> [WORK TASK]:
Exact copies of all the records are to be printed.

> [GIVEN ENTRIES]:
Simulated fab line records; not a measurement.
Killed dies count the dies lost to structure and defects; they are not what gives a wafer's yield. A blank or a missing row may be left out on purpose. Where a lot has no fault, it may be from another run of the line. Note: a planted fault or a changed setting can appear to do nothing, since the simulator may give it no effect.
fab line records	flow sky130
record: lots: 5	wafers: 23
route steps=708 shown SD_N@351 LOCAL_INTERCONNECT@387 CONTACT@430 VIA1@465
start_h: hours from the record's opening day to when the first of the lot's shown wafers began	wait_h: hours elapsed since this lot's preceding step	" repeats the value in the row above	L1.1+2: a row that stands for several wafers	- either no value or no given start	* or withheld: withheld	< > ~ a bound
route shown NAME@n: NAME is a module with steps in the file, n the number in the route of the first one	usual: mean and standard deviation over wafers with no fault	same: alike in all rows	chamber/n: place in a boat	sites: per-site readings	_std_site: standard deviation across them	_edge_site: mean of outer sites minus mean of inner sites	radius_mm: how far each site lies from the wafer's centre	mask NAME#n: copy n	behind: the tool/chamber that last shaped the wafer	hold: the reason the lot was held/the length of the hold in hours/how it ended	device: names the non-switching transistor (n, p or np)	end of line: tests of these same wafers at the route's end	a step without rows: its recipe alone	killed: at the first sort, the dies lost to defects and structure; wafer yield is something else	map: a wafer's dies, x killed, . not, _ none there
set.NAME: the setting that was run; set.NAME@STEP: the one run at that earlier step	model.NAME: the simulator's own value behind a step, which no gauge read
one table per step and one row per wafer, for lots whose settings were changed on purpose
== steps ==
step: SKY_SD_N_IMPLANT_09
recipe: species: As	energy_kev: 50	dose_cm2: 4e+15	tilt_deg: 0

> [PROBLEM SOLUTION]:
Simulated fab line records; not a measurement.
Killed dies count the dies lost to structure and defects; they are not what gives a wafer's yield. A blank or a missing row may be left out on purpose. Where a lot has no fault, it may be from another run of the line. Note: a planted fault or a changed setting can appear to do nothing, since the simulator may give it no effect.
fab line records	flow sky130
record: lots: 5	wafers: 23
route steps=708 shown SD_N@351 LOCAL_INTERCONNECT@387 CONTACT@430 VIA1@465
start_h: hours from the record's opening day to when the first of the lot's shown wafers began	wait_h: hours elapsed since this lot's preceding step	" repeats the value in the row above	L1.1+2: a row that stands for several wafers	- either no value or no given start	* or withheld: withheld	< > ~ a bound
route shown NAME@n: NAME is a module with steps in the file, n the number in the route of the first one	usual: mean and standard deviation over wafers with no fault	same: alike in all rows	chamber/n: place in a boat	sites: per-site readings	_std_site: standard deviation across them	_edge_site: mean of outer sites minus mean of inner sites	radius_mm: how far each site lies from the wafer's centre	mask NAME#n: copy n	behind: the tool/chamber that last shaped the wafer	hold: the reason the lot was held/the length of the hold in hours/how it ended	device: names the non-switching transistor (n, p or np)	end of line: tests of these same wafers at the route's end	a step without rows: its recipe alone	killed: at the first sort, the dies lost to defects and structure; wafer yield is something else	map: a wafer's dies, x killed, . not, _ none there
set.NAME: the setting that was run; set.NAME@STEP: the one run at that earlier step	model.NAME: the simulator's own value behind a step, which no gauge read
one table per step and one row per wafer, for lots whose settings were changed on purpose
== steps ==
step: SKY_SD_N_IMPLANT_09
recipe: species: As	energy_kev: 50	dose_cm2: 4e+15	tilt_deg: 0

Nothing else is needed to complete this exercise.